RECORDED DATA:
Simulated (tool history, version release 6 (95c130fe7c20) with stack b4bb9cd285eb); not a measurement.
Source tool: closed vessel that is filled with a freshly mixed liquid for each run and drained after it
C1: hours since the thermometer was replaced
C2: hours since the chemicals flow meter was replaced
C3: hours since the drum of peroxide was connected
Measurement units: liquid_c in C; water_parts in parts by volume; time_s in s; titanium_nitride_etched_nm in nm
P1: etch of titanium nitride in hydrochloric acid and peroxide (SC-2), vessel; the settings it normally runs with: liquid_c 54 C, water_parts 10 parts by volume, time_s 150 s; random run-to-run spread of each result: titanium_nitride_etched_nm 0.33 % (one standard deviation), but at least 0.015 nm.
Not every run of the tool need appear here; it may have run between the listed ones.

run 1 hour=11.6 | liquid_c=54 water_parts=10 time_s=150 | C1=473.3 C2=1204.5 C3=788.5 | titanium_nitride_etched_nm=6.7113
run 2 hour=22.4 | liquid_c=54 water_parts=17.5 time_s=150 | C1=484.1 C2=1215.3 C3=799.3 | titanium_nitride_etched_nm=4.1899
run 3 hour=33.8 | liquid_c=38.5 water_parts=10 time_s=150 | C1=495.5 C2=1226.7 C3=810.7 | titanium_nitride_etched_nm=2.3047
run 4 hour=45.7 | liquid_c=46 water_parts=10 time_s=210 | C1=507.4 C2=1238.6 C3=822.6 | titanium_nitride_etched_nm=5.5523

ASSIGNMENT:
The required output is the set of lines from the first line of the data through the line that contains "run 3 hour=33.8", transcribed exactly.

YOUR RESPONSE:
Simulated (tool history, version release 6 (95c130fe7c20) with stack b4bb9cd285eb); not a measurement.
Source tool: closed vessel that is filled with a freshly mixed liquid for each run and drained after it
C1: hours since the thermometer was replaced
C2: hours since the chemicals flow meter was replaced
C3: hours since the drum of peroxide was connected
Measurement units: liquid_c in C; water_parts in parts by volume; time_s in s; titanium_nitride_etched_nm in nm
P1: etch of titanium nitride in hydrochloric acid and peroxide (SC-2), vessel; the settings it normally runs with: liquid_c 54 C, water_parts 10 parts by volume, time_s 150 s; random run-to-run spread of each result: titanium_nitride_etched_nm 0.33 % (one standard deviation), but at least 0.015 nm.
Not every run of the tool need appear here; it may have run between the listed ones.

run 1 hour=11.6 | liquid_c=54 water_parts=10 time_s=150 | C1=473.3 C2=1204.5 C3=788.5 | titanium_nitride_etched_nm=6.7113
run 2 hour=22.4 | liquid_c=54 water_parts=17.5 time_s=150 | C1=484.1 C2=1215.3 C3=799.3 | titanium_nitride_etched_nm=4.1899
run 3 hour=33.8 | liquid_c=38.5 water_parts=10 time_s=150 | C1=495.5 C2=1226.7 C3=810.7 | titanium_nitride_etched_nm=2.3047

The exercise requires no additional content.